* [WORK INSTRUCTION]:
Restate word for word the lines of the data below, from the first through the one that has "Hi, map below.".

* [DATA FOR ANALYSIS]:
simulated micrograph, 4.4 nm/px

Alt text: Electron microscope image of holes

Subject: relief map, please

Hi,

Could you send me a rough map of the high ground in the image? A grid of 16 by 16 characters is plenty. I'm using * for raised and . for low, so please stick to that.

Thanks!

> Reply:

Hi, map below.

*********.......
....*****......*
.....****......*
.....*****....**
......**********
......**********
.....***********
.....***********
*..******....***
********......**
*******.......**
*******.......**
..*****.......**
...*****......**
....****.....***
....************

* [SOLUTION]:
simulated micrograph, 4.4 nm/px

Alt text: Electron microscope image of holes

Subject: relief map, please

Hi,

Could you send me a rough map of the high ground in the image? A grid of 16 by 16 characters is plenty. I'm using * for raised and . for low, so please stick to that.

Thanks!

> Reply:

Hi, map below.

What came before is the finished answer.